Start of ENTRIES SHOWN

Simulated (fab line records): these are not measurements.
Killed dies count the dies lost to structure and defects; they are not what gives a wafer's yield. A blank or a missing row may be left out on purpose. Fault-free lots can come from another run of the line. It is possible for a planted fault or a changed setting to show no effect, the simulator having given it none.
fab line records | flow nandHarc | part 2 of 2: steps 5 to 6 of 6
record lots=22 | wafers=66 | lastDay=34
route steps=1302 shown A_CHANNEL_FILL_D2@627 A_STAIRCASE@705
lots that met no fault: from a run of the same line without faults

End of ENTRIES SHOWN

In full and without alteration, repeat the records.

Simulated (fab line records): these are not measurements.
Killed dies count the dies lost to structure and defects; they are not what gives a wafer's yield. A blank or a missing row may be left out on purpose. Fault-free lots can come from another run of the line. It is possible for a planted fault or a changed setting to show no effect, the simulator having given it none.
fab line records | flow nandHarc | part 2 of 2: steps 5 to 6 of 6
record lots=22 | wafers=66 | lastDay=34
route steps=1302 shown A_CHANNEL_FILL_D2@627 A_STAIRCASE@705
lots that met no fault: from a run of the same line without faults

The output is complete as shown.